Start at the line in the entries below that contains "- 3: DIRECTIONAL_DEP", stop at the line that contains "- 6: STRIP | etch materials resist", and output exactly the lines in that span, both ends included.

┌─ Dataset extract

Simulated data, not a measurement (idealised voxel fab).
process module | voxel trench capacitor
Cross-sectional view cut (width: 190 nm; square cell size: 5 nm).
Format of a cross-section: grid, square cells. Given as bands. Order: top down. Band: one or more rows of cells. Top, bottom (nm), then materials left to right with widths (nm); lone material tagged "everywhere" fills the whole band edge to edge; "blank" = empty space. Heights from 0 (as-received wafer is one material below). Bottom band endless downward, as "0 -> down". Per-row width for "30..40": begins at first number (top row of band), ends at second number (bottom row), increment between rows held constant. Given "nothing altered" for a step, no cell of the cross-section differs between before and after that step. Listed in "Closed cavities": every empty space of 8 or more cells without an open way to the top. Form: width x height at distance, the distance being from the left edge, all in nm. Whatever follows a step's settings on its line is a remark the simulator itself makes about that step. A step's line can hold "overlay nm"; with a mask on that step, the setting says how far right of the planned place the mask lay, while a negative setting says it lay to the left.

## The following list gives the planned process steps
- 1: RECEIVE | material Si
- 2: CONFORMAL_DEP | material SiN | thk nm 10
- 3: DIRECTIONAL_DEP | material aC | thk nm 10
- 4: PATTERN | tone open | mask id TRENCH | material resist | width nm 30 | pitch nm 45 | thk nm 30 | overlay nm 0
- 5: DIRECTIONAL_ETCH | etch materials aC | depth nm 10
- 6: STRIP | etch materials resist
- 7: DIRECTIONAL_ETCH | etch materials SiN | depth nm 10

└─

[Answer area]:
- 3: DIRECTIONAL_DEP | material aC | thk nm 10
- 4: PATTERN | tone open | mask id TRENCH | material resist | width nm 30 | pitch nm 45 | thk nm 30 | overlay nm 0
- 5: DIRECTIONAL_ETCH | etch materials aC | depth nm 10
- 6: STRIP | etch materials resist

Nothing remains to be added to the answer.